_Entries supplied_
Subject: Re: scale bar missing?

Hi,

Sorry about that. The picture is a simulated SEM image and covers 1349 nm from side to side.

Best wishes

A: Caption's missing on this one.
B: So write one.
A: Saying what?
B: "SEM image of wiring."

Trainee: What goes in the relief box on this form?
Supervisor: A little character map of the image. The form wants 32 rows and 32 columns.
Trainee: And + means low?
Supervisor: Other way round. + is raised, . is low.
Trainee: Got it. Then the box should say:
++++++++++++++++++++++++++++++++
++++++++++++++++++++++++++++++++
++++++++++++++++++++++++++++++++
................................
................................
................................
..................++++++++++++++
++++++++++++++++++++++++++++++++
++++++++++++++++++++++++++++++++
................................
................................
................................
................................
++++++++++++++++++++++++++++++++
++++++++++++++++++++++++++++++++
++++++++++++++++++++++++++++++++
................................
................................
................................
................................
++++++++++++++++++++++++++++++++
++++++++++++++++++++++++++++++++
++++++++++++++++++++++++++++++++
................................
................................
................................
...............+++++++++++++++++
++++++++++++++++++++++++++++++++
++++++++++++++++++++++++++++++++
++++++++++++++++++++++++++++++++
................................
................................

_Work item_
Please restate, word for word, the lines of the entries that run from the first line through the one holding "Trainee: What goes", and add nothing.

_Task response_
Subject: Re: scale bar missing?

Hi,

Sorry about that. The picture is a simulated SEM image and covers 1349 nm from side to side.

Best wishes

A: Caption's missing on this one.
B: So write one.
A: Saying what?
B: "SEM image of wiring."

Trainee: What goes in the relief box on this form?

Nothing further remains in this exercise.